EXTRACTED RECORDS:
*** Block opens ***

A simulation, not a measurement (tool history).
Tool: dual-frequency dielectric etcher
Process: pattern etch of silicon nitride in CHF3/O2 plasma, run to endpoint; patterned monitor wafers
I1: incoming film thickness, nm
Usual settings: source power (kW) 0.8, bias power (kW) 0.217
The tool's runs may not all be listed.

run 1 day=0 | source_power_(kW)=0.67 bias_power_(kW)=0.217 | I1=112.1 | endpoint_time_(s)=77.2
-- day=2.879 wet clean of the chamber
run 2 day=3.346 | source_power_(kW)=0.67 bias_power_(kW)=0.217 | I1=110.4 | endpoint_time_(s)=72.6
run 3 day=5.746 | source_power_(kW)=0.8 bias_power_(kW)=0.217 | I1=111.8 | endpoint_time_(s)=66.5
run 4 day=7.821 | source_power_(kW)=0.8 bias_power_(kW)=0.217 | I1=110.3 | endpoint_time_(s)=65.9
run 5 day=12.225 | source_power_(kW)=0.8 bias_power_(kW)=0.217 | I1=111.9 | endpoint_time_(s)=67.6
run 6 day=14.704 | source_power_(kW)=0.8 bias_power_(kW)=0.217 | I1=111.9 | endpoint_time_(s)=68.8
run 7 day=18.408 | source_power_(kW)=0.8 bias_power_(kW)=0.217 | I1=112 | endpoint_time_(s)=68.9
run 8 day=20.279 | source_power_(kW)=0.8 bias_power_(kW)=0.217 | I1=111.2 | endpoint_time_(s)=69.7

*** Block closes ***

REQUIREMENT:
From the material above, set down exactly the lines between the line holding "run 2 day=3.346" and the line holding "run 5 day=12.225", inclusive. Include nothing else.

RESPONSE BOX:
run 2 day=3.346 | source_power_(kW)=0.67 bias_power_(kW)=0.217 | I1=110.4 | endpoint_time_(s)=72.6
run 3 day=5.746 | source_power_(kW)=0.8 bias_power_(kW)=0.217 | I1=111.8 | endpoint_time_(s)=66.5
run 4 day=7.821 | source_power_(kW)=0.8 bias_power_(kW)=0.217 | I1=110.3 | endpoint_time_(s)=65.9
run 5 day=12.225 | source_power_(kW)=0.8 bias_power_(kW)=0.217 | I1=111.9 | endpoint_time_(s)=67.6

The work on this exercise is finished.